┌──
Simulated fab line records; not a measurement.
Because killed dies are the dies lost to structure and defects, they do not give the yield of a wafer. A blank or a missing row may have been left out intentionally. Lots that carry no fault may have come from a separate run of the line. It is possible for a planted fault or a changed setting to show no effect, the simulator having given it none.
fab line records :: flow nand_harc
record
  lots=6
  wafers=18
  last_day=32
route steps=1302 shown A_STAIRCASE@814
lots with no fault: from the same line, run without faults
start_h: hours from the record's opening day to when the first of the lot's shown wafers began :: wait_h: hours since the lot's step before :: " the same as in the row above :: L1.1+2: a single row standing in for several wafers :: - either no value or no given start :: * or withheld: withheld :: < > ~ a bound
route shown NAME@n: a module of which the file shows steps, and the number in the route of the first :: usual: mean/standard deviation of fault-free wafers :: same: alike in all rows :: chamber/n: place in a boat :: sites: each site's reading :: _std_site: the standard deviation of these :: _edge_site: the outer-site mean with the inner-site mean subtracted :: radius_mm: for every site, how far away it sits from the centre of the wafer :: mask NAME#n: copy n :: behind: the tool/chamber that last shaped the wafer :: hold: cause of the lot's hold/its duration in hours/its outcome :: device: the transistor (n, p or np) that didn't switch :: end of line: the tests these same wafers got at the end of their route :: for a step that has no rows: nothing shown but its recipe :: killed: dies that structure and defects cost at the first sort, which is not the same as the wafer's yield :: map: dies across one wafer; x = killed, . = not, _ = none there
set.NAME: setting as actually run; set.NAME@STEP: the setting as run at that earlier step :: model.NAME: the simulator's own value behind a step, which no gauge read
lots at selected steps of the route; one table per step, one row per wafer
└──

The required answer is the exact run of lines above starting at the line with "fab line records :: flow nand_harc" and ending at the line with "lots with no", with both ends present.

Exercise result –
fab line records :: flow nand_harc
record
  lots=6
  wafers=18
  last_day=32
route steps=1302 shown A_STAIRCASE@814
lots with no fault: from the same line, run without faults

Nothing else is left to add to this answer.